Action item :: The required output is the complete listing, copied word for word.

● ● ● ● ●
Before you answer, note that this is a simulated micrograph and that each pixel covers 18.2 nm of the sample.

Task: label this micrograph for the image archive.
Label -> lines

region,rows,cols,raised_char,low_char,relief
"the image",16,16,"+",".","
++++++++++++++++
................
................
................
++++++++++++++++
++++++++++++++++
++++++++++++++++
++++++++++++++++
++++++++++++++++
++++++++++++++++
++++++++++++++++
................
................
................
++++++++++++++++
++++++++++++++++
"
● ● ● ● ●

Your response ::
Before you answer, note that this is a simulated micrograph and that each pixel covers 18.2 nm of the sample.

Task: label this micrograph for the image archive.
Label -> lines

region,rows,cols,raised_char,low_char,relief
"the image",16,16,"+",".","
++++++++++++++++
................
................
................
++++++++++++++++
++++++++++++++++
++++++++++++++++
++++++++++++++++
++++++++++++++++
++++++++++++++++
++++++++++++++++
................
................
................
++++++++++++++++
++++++++++++++++
"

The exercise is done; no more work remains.